- Activity: Without skipping anything, write out each record below exactly.

##### Given entries #####

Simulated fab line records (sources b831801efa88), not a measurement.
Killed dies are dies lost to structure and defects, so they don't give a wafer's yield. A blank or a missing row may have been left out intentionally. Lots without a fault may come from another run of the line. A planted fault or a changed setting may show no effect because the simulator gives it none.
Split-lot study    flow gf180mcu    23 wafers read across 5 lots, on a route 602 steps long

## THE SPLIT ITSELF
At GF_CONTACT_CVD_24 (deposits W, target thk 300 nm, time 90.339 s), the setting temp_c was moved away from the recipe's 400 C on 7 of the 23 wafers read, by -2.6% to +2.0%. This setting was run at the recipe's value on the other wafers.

#####

- Exercise output:
Simulated fab line records (sources b831801efa88), not a measurement.
Killed dies are dies lost to structure and defects, so they don't give a wafer's yield. A blank or a missing row may have been left out intentionally. Lots without a fault may come from another run of the line. A planted fault or a changed setting may show no effect because the simulator gives it none.
Split-lot study    flow gf180mcu    23 wafers read across 5 lots, on a route 602 steps long

## THE SPLIT ITSELF
At GF_CONTACT_CVD_24 (deposits W, target thk 300 nm, time 90.339 s), the setting temp_c was moved away from the recipe's 400 C on 7 of the 23 wafers read, by -2.6% to +2.0%. This setting was run at the recipe's value on the other wafers.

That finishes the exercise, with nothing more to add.